▶ **REQUIREMENT**
Only the lines from the top of the material through the line containing "S2: temperature setpoint" should be restated, each one exactly.

=== Section Start ===

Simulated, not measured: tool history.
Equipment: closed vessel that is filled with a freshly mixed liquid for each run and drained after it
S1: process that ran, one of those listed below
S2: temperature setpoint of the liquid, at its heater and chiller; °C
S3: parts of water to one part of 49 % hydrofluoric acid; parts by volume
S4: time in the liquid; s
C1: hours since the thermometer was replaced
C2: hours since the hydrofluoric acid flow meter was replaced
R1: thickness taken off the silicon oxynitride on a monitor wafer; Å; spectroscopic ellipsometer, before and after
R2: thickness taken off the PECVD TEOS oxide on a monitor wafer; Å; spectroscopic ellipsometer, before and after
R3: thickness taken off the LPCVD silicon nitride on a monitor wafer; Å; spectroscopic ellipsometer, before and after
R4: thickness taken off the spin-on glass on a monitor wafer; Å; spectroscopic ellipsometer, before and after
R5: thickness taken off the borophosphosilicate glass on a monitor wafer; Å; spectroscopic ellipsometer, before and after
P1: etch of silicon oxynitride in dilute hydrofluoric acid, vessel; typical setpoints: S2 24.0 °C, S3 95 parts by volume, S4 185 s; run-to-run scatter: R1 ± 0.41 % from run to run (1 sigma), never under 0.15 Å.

=== Section End ===

▶ **ANSWER AREA**
Simulated, not measured: tool history.
Equipment: closed vessel that is filled with a freshly mixed liquid for each run and drained after it
S1: process that ran, one of those listed below
S2: temperature setpoint of the liquid, at its heater and chiller; °C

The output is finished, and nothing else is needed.